> [WORK REQUEST]:
Copy each of the following entries back without change.

┌──

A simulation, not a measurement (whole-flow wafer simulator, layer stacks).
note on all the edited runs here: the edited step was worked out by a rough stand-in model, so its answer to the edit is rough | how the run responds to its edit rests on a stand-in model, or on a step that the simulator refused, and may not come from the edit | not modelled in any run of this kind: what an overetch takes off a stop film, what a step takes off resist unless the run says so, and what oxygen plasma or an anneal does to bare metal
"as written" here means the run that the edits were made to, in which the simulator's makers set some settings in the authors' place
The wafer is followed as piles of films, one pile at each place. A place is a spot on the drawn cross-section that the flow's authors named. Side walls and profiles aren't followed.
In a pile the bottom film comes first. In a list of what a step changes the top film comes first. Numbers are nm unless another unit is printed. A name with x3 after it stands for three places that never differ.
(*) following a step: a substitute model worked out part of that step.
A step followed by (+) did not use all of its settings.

└──

> [EXPECTED ANSWER]:
A simulation, not a measurement (whole-flow wafer simulator, layer stacks).
note on all the edited runs here: the edited step was worked out by a rough stand-in model, so its answer to the edit is rough | how the run responds to its edit rests on a stand-in model, or on a step that the simulator refused, and may not come from the edit | not modelled in any run of this kind: what an overetch takes off a stop film, what a step takes off resist unless the run says so, and what oxygen plasma or an anneal does to bare metal
"as written" here means the run that the edits were made to, in which the simulator's makers set some settings in the authors' place
The wafer is followed as piles of films, one pile at each place. A place is a spot on the drawn cross-section that the flow's authors named. Side walls and profiles aren't followed.
In a pile the bottom film comes first. In a list of what a step changes the top film comes first. Numbers are nm unless another unit is printed. A name with x3 after it stands for three places that never differ.
(*) following a step: a substitute model worked out part of that step.
A step followed by (+) did not use all of its settings.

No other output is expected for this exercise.